Assigned task → Here is the task for the records below: repeat exactly the lines from the one with "Title: Process Module voxel ribs on slabs" to the one with "The cross-section on", both included, and nothing else.

Input data Block Start
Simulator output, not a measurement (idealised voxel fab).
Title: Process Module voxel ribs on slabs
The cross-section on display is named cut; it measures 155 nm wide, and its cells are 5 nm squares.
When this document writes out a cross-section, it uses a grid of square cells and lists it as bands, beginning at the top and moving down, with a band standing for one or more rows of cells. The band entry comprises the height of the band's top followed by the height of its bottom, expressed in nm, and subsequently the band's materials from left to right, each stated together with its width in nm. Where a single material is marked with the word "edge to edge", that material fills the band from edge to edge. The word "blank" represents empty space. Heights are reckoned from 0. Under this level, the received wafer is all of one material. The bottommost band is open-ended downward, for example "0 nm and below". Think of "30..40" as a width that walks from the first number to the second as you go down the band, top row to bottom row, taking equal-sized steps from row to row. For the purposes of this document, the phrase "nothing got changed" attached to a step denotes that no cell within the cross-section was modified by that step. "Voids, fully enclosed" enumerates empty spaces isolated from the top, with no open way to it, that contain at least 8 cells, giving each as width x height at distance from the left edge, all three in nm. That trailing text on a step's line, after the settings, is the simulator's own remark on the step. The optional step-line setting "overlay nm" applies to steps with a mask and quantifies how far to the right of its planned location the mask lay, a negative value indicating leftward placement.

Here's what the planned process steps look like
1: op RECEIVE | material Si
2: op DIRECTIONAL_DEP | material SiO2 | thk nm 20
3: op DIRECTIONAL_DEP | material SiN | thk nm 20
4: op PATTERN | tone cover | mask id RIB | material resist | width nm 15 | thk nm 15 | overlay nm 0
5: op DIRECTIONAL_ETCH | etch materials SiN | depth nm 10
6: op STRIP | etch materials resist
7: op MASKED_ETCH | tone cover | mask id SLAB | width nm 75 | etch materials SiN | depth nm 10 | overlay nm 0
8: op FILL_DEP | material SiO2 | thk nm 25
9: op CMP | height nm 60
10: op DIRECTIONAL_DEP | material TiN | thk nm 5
Input data Block End

Answer space →
Title: Process Module voxel ribs on slabs
The cross-section on display is named cut; it measures 155 nm wide, and its cells are 5 nm squares.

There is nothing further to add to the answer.